**Work item:** Go through the lines below and transcribe each one exactly.

**Data under study:**
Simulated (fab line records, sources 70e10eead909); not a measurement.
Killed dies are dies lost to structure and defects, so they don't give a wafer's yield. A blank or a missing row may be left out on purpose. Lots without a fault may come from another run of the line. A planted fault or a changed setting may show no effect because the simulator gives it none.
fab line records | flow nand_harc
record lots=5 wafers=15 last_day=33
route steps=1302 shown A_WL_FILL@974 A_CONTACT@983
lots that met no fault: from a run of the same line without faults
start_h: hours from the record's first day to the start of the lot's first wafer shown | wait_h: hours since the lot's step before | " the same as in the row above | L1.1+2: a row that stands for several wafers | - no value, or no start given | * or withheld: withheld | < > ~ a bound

**Exercise solution:**
Simulated (fab line records, sources 70e10eead909); not a measurement.
Killed dies are dies lost to structure and defects, so they don't give a wafer's yield. A blank or a missing row may be left out on purpose. Lots without a fault may come from another run of the line. A planted fault or a changed setting may show no effect because the simulator gives it none.
fab line records | flow nand_harc
record lots=5 wafers=15 last_day=33
route steps=1302 shown A_WL_FILL@974 A_CONTACT@983
lots that met no fault: from a run of the same line without faults
start_h: hours from the record's first day to the start of the lot's first wafer shown | wait_h: hours since the lot's step before | " the same as in the row above | L1.1+2: a row that stands for several wafers | - no value, or no start given | * or withheld: withheld | < > ~ a bound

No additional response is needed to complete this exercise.